* [ACTIVITY]
The entries below should be transcribed in their entirety, exactly as written.

* [DATA]
----------------------------------------
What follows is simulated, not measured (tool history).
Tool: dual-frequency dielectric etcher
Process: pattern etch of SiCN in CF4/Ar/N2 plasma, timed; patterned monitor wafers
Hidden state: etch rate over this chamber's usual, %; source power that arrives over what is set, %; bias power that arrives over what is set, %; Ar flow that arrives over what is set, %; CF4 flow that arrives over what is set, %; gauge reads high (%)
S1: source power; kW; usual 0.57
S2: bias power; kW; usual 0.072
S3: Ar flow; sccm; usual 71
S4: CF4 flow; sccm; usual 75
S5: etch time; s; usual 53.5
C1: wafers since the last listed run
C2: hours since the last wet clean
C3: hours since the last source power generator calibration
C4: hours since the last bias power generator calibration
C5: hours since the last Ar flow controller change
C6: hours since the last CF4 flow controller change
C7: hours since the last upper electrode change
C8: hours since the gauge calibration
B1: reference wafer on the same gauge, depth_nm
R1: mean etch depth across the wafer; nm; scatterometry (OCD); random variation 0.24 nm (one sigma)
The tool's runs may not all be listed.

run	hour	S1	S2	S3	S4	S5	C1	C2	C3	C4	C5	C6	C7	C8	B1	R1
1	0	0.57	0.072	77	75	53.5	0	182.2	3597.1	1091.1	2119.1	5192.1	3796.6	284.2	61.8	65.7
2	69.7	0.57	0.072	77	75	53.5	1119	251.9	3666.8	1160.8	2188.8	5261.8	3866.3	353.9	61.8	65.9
----------------------------------------

* [EXERCISE ANSWER]
What follows is simulated, not measured (tool history).
Tool: dual-frequency dielectric etcher
Process: pattern etch of SiCN in CF4/Ar/N2 plasma, timed; patterned monitor wafers
Hidden state: etch rate over this chamber's usual, %; source power that arrives over what is set, %; bias power that arrives over what is set, %; Ar flow that arrives over what is set, %; CF4 flow that arrives over what is set, %; gauge reads high (%)
S1: source power; kW; usual 0.57
S2: bias power; kW; usual 0.072
S3: Ar flow; sccm; usual 71
S4: CF4 flow; sccm; usual 75
S5: etch time; s; usual 53.5
C1: wafers since the last listed run
C2: hours since the last wet clean
C3: hours since the last source power generator calibration
C4: hours since the last bias power generator calibration
C5: hours since the last Ar flow controller change
C6: hours since the last CF4 flow controller change
C7: hours since the last upper electrode change
C8: hours since the gauge calibration
B1: reference wafer on the same gauge, depth_nm
R1: mean etch depth across the wafer; nm; scatterometry (OCD); random variation 0.24 nm (one sigma)
The tool's runs may not all be listed.

run	hour	S1	S2	S3	S4	S5	C1	C2	C3	C4	C5	C6	C7	C8	B1	R1
1	0	0.57	0.072	77	75	53.5	0	182.2	3597.1	1091.1	2119.1	5192.1	3796.6	284.2	61.8	65.7
2	69.7	0.57	0.072	77	75	53.5	1119	251.9	3666.8	1160.8	2188.8	5261.8	3866.3	353.9	61.8	65.9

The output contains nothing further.